## DATA FOR REVIEW
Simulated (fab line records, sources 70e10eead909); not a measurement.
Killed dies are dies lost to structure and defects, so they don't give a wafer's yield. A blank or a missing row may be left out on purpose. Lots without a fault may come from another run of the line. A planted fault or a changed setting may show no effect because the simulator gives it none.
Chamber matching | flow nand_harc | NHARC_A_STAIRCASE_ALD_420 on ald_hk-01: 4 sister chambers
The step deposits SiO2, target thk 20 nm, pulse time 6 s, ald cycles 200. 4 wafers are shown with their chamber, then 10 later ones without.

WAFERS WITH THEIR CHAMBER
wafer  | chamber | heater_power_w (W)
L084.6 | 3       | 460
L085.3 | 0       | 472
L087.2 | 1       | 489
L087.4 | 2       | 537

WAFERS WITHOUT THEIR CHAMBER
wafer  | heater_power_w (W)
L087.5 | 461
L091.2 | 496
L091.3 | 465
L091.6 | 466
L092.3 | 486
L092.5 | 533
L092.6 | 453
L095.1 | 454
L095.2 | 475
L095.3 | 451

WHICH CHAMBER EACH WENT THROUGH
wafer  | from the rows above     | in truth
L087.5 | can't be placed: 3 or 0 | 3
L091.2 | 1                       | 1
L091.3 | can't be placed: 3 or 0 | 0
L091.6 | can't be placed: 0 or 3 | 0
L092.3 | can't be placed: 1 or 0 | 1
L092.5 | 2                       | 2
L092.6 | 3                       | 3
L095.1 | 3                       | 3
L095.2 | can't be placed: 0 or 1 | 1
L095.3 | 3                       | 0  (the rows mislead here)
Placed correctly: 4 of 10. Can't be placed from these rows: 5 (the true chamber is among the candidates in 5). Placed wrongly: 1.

## WORK TASK
After locating the line holding "The step deposits" above, output exactly that line and every line after it through the line holding "WHICH CHAMBER EACH WENT THROUGH". Include nothing else.

## TASK RESULT
The step deposits SiO2, target thk 20 nm, pulse time 6 s, ald cycles 200. 4 wafers are shown with their chamber, then 10 later ones without.

WAFERS WITH THEIR CHAMBER
wafer  | chamber | heater_power_w (W)
L084.6 | 3       | 460
L085.3 | 0       | 472
L087.2 | 1       | 489
L087.4 | 2       | 537

WAFERS WITHOUT THEIR CHAMBER
wafer  | heater_power_w (W)
L087.5 | 461
L091.2 | 496
L091.3 | 465
L091.6 | 466
L092.3 | 486
L092.5 | 533
L092.6 | 453
L095.1 | 454
L095.2 | 475
L095.3 | 451

WHICH CHAMBER EACH WENT THROUGH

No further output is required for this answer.